* **WORK ORDER**: Set down the entries exactly. No line may differ from its source.

════════════════════

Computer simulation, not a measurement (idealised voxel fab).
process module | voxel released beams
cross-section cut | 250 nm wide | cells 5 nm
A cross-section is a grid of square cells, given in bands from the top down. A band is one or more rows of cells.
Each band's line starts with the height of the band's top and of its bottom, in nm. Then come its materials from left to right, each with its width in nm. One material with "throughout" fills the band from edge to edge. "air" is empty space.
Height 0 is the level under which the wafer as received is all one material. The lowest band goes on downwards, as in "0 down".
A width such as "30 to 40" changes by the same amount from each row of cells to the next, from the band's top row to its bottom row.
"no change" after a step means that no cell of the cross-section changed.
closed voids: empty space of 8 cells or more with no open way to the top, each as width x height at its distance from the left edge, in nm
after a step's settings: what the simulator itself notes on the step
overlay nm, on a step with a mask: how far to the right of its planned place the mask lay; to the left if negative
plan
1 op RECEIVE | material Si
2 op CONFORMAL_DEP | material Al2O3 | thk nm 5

════════════════════

* **ANSWER SECTION**:
Computer simulation, not a measurement (idealised voxel fab).
process module | voxel released beams
cross-section cut | 250 nm wide | cells 5 nm
A cross-section is a grid of square cells, given in bands from the top down. A band is one or more rows of cells.
Each band's line starts with the height of the band's top and of its bottom, in nm. Then come its materials from left to right, each with its width in nm. One material with "throughout" fills the band from edge to edge. "air" is empty space.
Height 0 is the level under which the wafer as received is all one material. The lowest band goes on downwards, as in "0 down".
A width such as "30 to 40" changes by the same amount from each row of cells to the next, from the band's top row to its bottom row.
"no change" after a step means that no cell of the cross-section changed.
closed voids: empty space of 8 cells or more with no open way to the top, each as width x height at its distance from the left edge, in nm
after a step's settings: what the simulator itself notes on the step
overlay nm, on a step with a mask: how far to the right of its planned place the mask lay; to the left if negative
plan
1 op RECEIVE | material Si
2 op CONFORMAL_DEP | material Al2O3 | thk nm 5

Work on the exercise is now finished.